Work item → Print the lines below exactly as written, with none missing.

Information →
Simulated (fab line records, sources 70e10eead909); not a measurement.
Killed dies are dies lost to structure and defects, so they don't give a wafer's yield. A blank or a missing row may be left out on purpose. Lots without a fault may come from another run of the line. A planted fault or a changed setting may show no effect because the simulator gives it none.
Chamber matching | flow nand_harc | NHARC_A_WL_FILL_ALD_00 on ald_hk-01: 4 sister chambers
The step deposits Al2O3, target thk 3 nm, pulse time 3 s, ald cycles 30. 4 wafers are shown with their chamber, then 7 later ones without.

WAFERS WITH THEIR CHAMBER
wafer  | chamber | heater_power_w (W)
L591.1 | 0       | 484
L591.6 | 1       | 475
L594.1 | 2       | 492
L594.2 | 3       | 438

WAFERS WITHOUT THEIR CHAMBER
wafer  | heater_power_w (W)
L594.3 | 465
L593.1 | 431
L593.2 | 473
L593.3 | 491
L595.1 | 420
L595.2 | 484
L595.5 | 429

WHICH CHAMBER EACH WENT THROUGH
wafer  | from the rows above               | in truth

Exercise output →
Simulated (fab line records, sources 70e10eead909); not a measurement.
Killed dies are dies lost to structure and defects, so they don't give a wafer's yield. A blank or a missing row may be left out on purpose. Lots without a fault may come from another run of the line. A planted fault or a changed setting may show no effect because the simulator gives it none.
Chamber matching | flow nand_harc | NHARC_A_WL_FILL_ALD_00 on ald_hk-01: 4 sister chambers
The step deposits Al2O3, target thk 3 nm, pulse time 3 s, ald cycles 30. 4 wafers are shown with their chamber, then 7 later ones without.

WAFERS WITH THEIR CHAMBER
wafer  | chamber | heater_power_w (W)
L591.1 | 0       | 484
L591.6 | 1       | 475
L594.1 | 2       | 492
L594.2 | 3       | 438

WAFERS WITHOUT THEIR CHAMBER
wafer  | heater_power_w (W)
L594.3 | 465
L593.1 | 431
L593.2 | 473
L593.3 | 491
L595.1 | 420
L595.2 | 484
L595.5 | 429

WHICH CHAMBER EACH WENT THROUGH
wafer  | from the rows above               | in truth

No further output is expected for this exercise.